[Opening Source information section]

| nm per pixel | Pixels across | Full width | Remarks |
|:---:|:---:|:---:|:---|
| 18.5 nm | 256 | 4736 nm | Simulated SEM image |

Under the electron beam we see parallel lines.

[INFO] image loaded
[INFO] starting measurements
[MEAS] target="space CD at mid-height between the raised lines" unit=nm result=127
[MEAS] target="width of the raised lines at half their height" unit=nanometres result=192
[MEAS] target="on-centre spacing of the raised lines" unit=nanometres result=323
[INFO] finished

[Closing Source information section]

[Task item] The expected output is the complete listing, word for word.

[Answer section]
| nm per pixel | Pixels across | Full width | Remarks |
|:---:|:---:|:---:|:---|
| 18.5 nm | 256 | 4736 nm | Simulated SEM image |

Under the electron beam we see parallel lines.

[INFO] image loaded
[INFO] starting measurements
[MEAS] target="space CD at mid-height between the raised lines" unit=nm result=127
[MEAS] target="width of the raised lines at half their height" unit=nanometres result=192
[MEAS] target="on-centre spacing of the raised lines" unit=nanometres result=323
[INFO] finished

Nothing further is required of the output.